Top of Entries shown
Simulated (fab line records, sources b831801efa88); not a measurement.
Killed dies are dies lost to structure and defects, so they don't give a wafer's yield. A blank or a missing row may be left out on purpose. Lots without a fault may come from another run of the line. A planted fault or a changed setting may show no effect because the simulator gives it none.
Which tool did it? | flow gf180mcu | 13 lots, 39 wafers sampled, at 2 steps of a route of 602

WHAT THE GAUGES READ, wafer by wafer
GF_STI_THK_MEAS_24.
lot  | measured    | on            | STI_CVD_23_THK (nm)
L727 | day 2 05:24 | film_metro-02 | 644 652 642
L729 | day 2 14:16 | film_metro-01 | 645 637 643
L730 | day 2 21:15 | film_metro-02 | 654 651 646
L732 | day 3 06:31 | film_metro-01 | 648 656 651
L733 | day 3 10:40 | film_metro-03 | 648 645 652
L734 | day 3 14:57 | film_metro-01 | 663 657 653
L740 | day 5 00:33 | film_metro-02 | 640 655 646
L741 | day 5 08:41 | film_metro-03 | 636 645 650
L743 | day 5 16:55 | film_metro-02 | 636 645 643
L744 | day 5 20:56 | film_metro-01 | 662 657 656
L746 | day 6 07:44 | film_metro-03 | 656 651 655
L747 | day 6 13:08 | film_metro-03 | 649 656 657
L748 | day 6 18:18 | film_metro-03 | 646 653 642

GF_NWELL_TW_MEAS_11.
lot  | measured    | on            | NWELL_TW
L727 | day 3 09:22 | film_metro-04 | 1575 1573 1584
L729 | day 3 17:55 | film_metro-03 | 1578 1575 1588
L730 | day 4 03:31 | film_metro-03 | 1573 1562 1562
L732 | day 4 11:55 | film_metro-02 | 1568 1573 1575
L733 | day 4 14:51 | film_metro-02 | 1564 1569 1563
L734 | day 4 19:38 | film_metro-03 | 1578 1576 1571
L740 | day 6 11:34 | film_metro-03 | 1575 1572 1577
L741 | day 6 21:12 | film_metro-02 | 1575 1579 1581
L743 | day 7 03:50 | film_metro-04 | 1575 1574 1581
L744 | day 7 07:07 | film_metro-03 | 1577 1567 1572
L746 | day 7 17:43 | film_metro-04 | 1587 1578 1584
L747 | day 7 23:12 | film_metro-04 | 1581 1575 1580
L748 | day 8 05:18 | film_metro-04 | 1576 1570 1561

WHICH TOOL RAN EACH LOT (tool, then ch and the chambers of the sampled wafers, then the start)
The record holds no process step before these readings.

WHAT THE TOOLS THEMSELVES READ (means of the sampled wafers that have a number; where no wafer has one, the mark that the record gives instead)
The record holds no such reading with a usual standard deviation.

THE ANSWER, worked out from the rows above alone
Bottom of Entries shown

### Task item:
An exact copy of the lines above between the line holding "Killed dies are" and the line holding "L732 | day 4", inclusive, is the whole answer.

### Problem solution:
Killed dies are dies lost to structure and defects, so they don't give a wafer's yield. A blank or a missing row may be left out on purpose. Lots without a fault may come from another run of the line. A planted fault or a changed setting may show no effect because the simulator gives it none.
Which tool did it? | flow gf180mcu | 13 lots, 39 wafers sampled, at 2 steps of a route of 602

WHAT THE GAUGES READ, wafer by wafer
GF_STI_THK_MEAS_24.
lot  | measured    | on            | STI_CVD_23_THK (nm)
L727 | day 2 05:24 | film_metro-02 | 644 652 642
L729 | day 2 14:16 | film_metro-01 | 645 637 643
L730 | day 2 21:15 | film_metro-02 | 654 651 646
L732 | day 3 06:31 | film_metro-01 | 648 656 651
L733 | day 3 10:40 | film_metro-03 | 648 645 652
L734 | day 3 14:57 | film_metro-01 | 663 657 653
L740 | day 5 00:33 | film_metro-02 | 640 655 646
L741 | day 5 08:41 | film_metro-03 | 636 645 650
L743 | day 5 16:55 | film_metro-02 | 636 645 643
L744 | day 5 20:56 | film_metro-01 | 662 657 656
L746 | day 6 07:44 | film_metro-03 | 656 651 655
L747 | day 6 13:08 | film_metro-03 | 649 656 657
L748 | day 6 18:18 | film_metro-03 | 646 653 642

GF_NWELL_TW_MEAS_11.
lot  | measured    | on            | NWELL_TW
L727 | day 3 09:22 | film_metro-04 | 1575 1573 1584
L729 | day 3 17:55 | film_metro-03 | 1578 1575 1588
L730 | day 4 03:31 | film_metro-03 | 1573 1562 1562
L732 | day 4 11:55 | film_metro-02 | 1568 1573 1575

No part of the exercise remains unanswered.